__WORK TASK__
Line by line, print the records exactly.

__DATA TO EXAMINE__
··········

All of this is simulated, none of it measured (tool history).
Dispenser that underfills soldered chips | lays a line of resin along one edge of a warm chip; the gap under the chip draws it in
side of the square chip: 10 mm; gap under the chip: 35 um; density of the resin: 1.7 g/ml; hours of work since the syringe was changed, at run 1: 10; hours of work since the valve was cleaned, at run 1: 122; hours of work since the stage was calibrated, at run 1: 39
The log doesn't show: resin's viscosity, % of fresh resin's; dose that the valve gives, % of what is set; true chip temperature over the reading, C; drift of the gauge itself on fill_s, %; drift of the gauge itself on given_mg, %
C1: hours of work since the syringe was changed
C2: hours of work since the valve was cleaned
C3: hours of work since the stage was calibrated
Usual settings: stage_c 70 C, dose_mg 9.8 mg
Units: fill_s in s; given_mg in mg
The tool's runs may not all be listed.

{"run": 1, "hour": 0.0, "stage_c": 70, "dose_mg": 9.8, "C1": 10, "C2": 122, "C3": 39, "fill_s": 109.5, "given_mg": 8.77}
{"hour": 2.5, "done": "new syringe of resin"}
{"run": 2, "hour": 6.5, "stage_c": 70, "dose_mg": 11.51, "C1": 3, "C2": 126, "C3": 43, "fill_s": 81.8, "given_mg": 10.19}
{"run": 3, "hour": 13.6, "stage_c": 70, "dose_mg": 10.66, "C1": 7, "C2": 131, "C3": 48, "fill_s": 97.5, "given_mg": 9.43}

··········

__TASK RESULT__
All of this is simulated, none of it measured (tool history).
Dispenser that underfills soldered chips | lays a line of resin along one edge of a warm chip; the gap under the chip draws it in
side of the square chip: 10 mm; gap under the chip: 35 um; density of the resin: 1.7 g/ml; hours of work since the syringe was changed, at run 1: 10; hours of work since the valve was cleaned, at run 1: 122; hours of work since the stage was calibrated, at run 1: 39
The log doesn't show: resin's viscosity, % of fresh resin's; dose that the valve gives, % of what is set; true chip temperature over the reading, C; drift of the gauge itself on fill_s, %; drift of the gauge itself on given_mg, %
C1: hours of work since the syringe was changed
C2: hours of work since the valve was cleaned
C3: hours of work since the stage was calibrated
Usual settings: stage_c 70 C, dose_mg 9.8 mg
Units: fill_s in s; given_mg in mg
The tool's runs may not all be listed.

{"run": 1, "hour": 0.0, "stage_c": 70, "dose_mg": 9.8, "C1": 10, "C2": 122, "C3": 39, "fill_s": 109.5, "given_mg": 8.77}
{"hour": 2.5, "done": "new syringe of resin"}
{"run": 2, "hour": 6.5, "stage_c": 70, "dose_mg": 11.51, "C1": 3, "C2": 126, "C3": 43, "fill_s": 81.8, "given_mg": 10.19}
{"run": 3, "hour": 13.6, "stage_c": 70, "dose_mg": 10.66, "C1": 7, "C2": 131, "C3": 48, "fill_s": 97.5, "given_mg": 9.43}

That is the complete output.